════════════════════

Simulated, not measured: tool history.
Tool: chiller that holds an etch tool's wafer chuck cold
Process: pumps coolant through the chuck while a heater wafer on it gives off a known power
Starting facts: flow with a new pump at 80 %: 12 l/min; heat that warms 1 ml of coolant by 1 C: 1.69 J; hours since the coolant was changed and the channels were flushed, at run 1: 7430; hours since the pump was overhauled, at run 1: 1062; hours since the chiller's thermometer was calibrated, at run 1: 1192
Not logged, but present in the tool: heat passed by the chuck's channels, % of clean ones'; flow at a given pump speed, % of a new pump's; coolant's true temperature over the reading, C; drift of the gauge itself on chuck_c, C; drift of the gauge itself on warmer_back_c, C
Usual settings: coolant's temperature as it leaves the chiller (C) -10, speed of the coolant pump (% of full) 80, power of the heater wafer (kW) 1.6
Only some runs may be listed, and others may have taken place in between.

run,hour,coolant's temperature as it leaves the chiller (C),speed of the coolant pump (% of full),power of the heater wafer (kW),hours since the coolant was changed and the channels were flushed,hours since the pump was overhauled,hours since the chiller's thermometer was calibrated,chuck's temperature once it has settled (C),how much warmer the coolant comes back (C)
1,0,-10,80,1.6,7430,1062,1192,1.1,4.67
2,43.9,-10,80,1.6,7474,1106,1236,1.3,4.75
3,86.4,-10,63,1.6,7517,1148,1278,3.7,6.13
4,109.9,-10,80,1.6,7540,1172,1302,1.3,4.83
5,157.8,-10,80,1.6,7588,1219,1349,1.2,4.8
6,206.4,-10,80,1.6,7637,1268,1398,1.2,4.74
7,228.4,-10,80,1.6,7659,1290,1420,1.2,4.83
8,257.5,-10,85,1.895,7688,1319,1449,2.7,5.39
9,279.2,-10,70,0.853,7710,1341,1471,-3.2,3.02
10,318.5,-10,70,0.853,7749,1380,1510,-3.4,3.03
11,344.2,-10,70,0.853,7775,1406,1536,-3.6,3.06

════════════════════

Only one span is wanted. It runs from the first line of the listing through the line with "Process: pumps coolant", and each line must match exactly.

Written solution
Simulated, not measured: tool history.
Tool: chiller that holds an etch tool's wafer chuck cold
Process: pumps coolant through the chuck while a heater wafer on it gives off a known power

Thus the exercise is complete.